Data provided =
++++++++++

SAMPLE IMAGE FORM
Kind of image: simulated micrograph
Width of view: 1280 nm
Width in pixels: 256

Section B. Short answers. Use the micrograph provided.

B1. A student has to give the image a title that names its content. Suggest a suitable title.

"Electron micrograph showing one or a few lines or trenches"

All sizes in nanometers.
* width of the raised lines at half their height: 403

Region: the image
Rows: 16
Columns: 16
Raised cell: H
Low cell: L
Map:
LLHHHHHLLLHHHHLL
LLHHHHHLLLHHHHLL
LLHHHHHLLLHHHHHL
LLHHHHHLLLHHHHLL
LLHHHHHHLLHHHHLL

++++++++++

An exact copy of all the entries is what's needed; write it out.

SAMPLE IMAGE FORM
Kind of image: simulated micrograph
Width of view: 1280 nm
Width in pixels: 256

Section B. Short answers. Use the micrograph provided.

B1. A student has to give the image a title that names its content. Suggest a suitable title.

"Electron micrograph showing one or a few lines or trenches"

All sizes in nanometers.
* width of the raised lines at half their height: 403

Region: the image
Rows: 16
Columns: 16
Raised cell: H
Low cell: L
Map:
LLHHHHHLLLHHHHLL
LLHHHHHLLLHHHHLL
LLHHHHHLLLHHHHHL
LLHHHHHLLLHHHHLL
LLHHHHHHLLHHHHLL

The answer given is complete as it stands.